-- Data under study --
○ ○ ○ ○ ○

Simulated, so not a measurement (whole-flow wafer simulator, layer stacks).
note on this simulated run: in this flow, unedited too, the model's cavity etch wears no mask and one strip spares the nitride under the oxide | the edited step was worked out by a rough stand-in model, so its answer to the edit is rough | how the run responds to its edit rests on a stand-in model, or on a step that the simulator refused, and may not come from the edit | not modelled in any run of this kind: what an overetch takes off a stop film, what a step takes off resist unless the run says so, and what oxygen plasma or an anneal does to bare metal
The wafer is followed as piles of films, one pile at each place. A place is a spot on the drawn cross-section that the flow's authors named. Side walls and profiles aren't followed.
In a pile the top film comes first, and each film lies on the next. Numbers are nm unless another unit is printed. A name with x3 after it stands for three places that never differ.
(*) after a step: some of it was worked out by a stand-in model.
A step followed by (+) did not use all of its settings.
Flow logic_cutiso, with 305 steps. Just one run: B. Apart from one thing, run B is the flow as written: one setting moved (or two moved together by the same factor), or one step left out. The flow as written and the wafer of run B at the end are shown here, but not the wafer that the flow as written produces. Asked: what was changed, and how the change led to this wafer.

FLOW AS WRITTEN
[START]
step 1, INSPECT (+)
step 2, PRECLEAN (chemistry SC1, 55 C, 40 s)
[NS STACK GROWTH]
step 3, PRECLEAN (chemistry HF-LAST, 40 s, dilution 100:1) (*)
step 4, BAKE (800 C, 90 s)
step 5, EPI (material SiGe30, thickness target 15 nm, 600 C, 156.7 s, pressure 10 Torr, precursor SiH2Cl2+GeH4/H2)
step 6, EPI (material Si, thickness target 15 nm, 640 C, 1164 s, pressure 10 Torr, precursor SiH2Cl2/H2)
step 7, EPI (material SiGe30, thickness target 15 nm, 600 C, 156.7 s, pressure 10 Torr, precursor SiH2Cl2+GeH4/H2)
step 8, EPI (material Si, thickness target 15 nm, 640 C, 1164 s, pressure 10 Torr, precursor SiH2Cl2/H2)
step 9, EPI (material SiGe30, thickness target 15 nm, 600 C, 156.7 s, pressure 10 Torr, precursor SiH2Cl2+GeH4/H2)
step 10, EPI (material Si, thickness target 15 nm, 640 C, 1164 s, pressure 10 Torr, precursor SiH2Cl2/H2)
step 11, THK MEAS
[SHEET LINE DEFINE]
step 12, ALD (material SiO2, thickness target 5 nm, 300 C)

○ ○ ○ ○ ○

-- Requirement --
Although the records may continue, retype only the lines from the first one through the one containing "In a pile the", exactly as they appear.

-- Your response --
Simulated, so not a measurement (whole-flow wafer simulator, layer stacks).
note on this simulated run: in this flow, unedited too, the model's cavity etch wears no mask and one strip spares the nitride under the oxide | the edited step was worked out by a rough stand-in model, so its answer to the edit is rough | how the run responds to its edit rests on a stand-in model, or on a step that the simulator refused, and may not come from the edit | not modelled in any run of this kind: what an overetch takes off a stop film, what a step takes off resist unless the run says so, and what oxygen plasma or an anneal does to bare metal
The wafer is followed as piles of films, one pile at each place. A place is a spot on the drawn cross-section that the flow's authors named. Side walls and profiles aren't followed.
In a pile the top film comes first, and each film lies on the next. Numbers are nm unless another unit is printed. A name with x3 after it stands for three places that never differ.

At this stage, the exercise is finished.